§ Dataset excerpts
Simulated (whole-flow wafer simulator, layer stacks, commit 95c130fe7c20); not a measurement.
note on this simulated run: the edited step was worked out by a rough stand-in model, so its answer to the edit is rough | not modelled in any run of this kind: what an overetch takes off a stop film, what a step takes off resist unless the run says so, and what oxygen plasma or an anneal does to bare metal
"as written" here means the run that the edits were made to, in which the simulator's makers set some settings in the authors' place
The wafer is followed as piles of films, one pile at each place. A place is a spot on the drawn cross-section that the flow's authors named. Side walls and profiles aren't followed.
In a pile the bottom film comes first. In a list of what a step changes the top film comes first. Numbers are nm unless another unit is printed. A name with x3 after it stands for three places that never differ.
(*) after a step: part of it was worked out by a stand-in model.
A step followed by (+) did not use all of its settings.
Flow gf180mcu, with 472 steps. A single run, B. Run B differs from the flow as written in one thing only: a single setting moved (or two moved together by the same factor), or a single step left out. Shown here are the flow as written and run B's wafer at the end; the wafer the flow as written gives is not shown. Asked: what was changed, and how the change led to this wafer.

§ Requirement
In full and word for word, write out the data above.

§ Problem solution
Simulated (whole-flow wafer simulator, layer stacks, commit 95c130fe7c20); not a measurement.
note on this simulated run: the edited step was worked out by a rough stand-in model, so its answer to the edit is rough | not modelled in any run of this kind: what an overetch takes off a stop film, what a step takes off resist unless the run says so, and what oxygen plasma or an anneal does to bare metal
"as written" here means the run that the edits were made to, in which the simulator's makers set some settings in the authors' place
The wafer is followed as piles of films, one pile at each place. A place is a spot on the drawn cross-section that the flow's authors named. Side walls and profiles aren't followed.
In a pile the bottom film comes first. In a list of what a step changes the top film comes first. Numbers are nm unless another unit is printed. A name with x3 after it stands for three places that never differ.
(*) after a step: part of it was worked out by a stand-in model.
A step followed by (+) did not use all of its settings.
Flow gf180mcu, with 472 steps. A single run, B. Run B differs from the flow as written in one thing only: a single setting moved (or two moved together by the same factor), or a single step left out. Shown here are the flow as written and run B's wafer at the end; the wafer the flow as written gives is not shown. Asked: what was changed, and how the change led to this wafer.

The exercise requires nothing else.